Action item: Copy out all of the data below exactly, so that no word differs from the original.

:::

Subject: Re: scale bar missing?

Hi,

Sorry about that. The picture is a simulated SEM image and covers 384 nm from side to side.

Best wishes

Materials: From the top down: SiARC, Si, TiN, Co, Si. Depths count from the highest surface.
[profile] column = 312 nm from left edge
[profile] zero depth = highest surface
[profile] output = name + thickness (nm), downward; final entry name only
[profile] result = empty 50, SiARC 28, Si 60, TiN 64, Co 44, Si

:::

Worked solution:
Subject: Re: scale bar missing?

Hi,

Sorry about that. The picture is a simulated SEM image and covers 384 nm from side to side.

Best wishes

Materials: From the top down: SiARC, Si, TiN, Co, Si. Depths count from the highest surface.
[profile] column = 312 nm from left edge
[profile] zero depth = highest surface
[profile] output = name + thickness (nm), downward; final entry name only
[profile] result = empty 50, SiARC 28, Si 60, TiN 64, Co 44, Si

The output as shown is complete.